→ Work request:
Having read the material, return every line of it exactly.

□ □ □ □ □ □ □
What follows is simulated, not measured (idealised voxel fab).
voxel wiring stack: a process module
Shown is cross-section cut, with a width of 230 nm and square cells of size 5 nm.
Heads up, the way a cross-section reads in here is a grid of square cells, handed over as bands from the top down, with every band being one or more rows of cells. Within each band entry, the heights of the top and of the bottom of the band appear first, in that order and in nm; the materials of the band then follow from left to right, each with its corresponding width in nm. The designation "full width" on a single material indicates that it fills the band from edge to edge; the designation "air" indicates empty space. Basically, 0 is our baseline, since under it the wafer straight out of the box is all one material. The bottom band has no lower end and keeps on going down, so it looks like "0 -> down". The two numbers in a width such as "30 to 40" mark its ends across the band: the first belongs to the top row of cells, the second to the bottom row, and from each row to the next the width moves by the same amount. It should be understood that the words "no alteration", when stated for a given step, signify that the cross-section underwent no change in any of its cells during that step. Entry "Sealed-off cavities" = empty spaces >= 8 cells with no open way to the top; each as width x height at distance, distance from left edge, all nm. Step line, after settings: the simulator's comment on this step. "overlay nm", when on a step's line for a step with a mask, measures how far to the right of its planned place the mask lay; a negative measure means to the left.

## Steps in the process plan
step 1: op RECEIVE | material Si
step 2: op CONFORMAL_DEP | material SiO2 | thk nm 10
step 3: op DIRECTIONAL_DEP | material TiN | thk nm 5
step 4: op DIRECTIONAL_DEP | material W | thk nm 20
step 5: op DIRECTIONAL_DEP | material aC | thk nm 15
□ □ □ □ □ □ □

→ Task output:
What follows is simulated, not measured (idealised voxel fab).
voxel wiring stack: a process module
Shown is cross-section cut, with a width of 230 nm and square cells of size 5 nm.
Heads up, the way a cross-section reads in here is a grid of square cells, handed over as bands from the top down, with every band being one or more rows of cells. Within each band entry, the heights of the top and of the bottom of the band appear first, in that order and in nm; the materials of the band then follow from left to right, each with its corresponding width in nm. The designation "full width" on a single material indicates that it fills the band from edge to edge; the designation "air" indicates empty space. Basically, 0 is our baseline, since under it the wafer straight out of the box is all one material. The bottom band has no lower end and keeps on going down, so it looks like "0 -> down". The two numbers in a width such as "30 to 40" mark its ends across the band: the first belongs to the top row of cells, the second to the bottom row, and from each row to the next the width moves by the same amount. It should be understood that the words "no alteration", when stated for a given step, signify that the cross-section underwent no change in any of its cells during that step. Entry "Sealed-off cavities" = empty spaces >= 8 cells with no open way to the top; each as width x height at distance, distance from left edge, all nm. Step line, after settings: the simulator's comment on this step. "overlay nm", when on a step's line for a step with a mask, measures how far to the right of its planned place the mask lay; a negative measure means to the left.

## Steps in the process plan
step 1: op RECEIVE | material Si
step 2: op CONFORMAL_DEP | material SiO2 | thk nm 10
step 3: op DIRECTIONAL_DEP | material TiN | thk nm 5
step 4: op DIRECTIONAL_DEP | material W | thk nm 20
step 5: op DIRECTIONAL_DEP | material aC | thk nm 15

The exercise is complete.